• WORK TASK: Go through the following data and transcribe exactly the stretch of lines from the one holding "Sound: these wafers, L688.1, L688.4, L688.6." to the one holding "At each step", both included.

• SOURCE INFORMATION:
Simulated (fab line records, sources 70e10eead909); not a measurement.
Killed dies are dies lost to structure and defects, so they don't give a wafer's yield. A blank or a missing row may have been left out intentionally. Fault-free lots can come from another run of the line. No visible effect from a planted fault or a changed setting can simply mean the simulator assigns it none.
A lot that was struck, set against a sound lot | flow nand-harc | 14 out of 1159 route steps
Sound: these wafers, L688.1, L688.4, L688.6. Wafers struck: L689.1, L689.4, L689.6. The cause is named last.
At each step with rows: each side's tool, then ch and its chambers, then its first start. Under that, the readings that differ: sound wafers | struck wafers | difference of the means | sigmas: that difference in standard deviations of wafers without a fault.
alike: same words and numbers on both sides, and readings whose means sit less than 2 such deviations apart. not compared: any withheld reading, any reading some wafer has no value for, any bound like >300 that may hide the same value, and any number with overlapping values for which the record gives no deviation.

• YOUR SOLUTION:
Sound: these wafers, L688.1, L688.4, L688.6. Wafers struck: L689.1, L689.4, L689.6. The cause is named last.
At each step with rows: each side's tool, then ch and its chambers, then its first start. Under that, the readings that differ: sound wafers | struck wafers | difference of the means | sigmas: that difference in standard deviations of wafers without a fault.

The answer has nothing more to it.